**PROVIDED INFORMATION:**
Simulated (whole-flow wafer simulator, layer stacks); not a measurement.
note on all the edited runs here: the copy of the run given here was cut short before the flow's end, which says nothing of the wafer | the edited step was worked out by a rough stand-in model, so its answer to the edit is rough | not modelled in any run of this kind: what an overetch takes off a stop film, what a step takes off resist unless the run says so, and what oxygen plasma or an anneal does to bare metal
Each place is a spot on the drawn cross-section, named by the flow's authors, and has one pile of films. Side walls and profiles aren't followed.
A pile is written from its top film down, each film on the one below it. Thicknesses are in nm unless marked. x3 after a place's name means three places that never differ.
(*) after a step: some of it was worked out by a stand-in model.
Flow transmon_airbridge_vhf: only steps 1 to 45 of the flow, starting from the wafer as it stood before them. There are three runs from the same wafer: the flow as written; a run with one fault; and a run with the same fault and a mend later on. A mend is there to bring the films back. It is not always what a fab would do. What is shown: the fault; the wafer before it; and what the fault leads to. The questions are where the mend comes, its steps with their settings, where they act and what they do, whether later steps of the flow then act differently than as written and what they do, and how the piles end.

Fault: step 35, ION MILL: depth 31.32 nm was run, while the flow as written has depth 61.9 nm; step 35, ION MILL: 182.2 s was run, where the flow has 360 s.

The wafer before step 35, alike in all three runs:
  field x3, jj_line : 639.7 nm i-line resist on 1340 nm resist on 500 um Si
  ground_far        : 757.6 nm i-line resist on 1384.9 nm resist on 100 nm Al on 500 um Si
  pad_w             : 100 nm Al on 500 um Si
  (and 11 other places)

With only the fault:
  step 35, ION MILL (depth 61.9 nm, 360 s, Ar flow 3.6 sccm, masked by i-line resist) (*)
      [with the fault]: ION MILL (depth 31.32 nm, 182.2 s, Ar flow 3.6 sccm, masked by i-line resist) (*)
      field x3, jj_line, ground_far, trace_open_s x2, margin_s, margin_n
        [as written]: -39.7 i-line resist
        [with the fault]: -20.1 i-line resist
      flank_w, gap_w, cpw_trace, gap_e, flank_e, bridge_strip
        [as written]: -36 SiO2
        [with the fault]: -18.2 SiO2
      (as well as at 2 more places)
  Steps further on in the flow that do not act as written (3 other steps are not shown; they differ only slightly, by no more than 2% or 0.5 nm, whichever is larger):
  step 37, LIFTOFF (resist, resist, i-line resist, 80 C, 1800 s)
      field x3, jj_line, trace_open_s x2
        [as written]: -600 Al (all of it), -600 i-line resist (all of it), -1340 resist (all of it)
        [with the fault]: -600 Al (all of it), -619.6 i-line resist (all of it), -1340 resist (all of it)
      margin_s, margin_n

**ACTIVITY:** Out of the data above, set down the lines from the one with "With only the" to the one with "[with the fault]: -600", both included, exactly as written and with no additions.

**RESPONSE BOX:**
With only the fault:
  step 35, ION MILL (depth 61.9 nm, 360 s, Ar flow 3.6 sccm, masked by i-line resist) (*)
      [with the fault]: ION MILL (depth 31.32 nm, 182.2 s, Ar flow 3.6 sccm, masked by i-line resist) (*)
      field x3, jj_line, ground_far, trace_open_s x2, margin_s, margin_n
        [as written]: -39.7 i-line resist
        [with the fault]: -20.1 i-line resist
      flank_w, gap_w, cpw_trace, gap_e, flank_e, bridge_strip
        [as written]: -36 SiO2
        [with the fault]: -18.2 SiO2
      (as well as at 2 more places)
  Steps further on in the flow that do not act as written (3 other steps are not shown; they differ only slightly, by no more than 2% or 0.5 nm, whichever is larger):
  step 37, LIFTOFF (resist, resist, i-line resist, 80 C, 1800 s)
      field x3, jj_line, trace_open_s x2
        [as written]: -600 Al (all of it), -600 i-line resist (all of it), -1340 resist (all of it)
        [with the fault]: -600 Al (all of it), -619.6 i-line resist (all of it), -1340 resist (all of it)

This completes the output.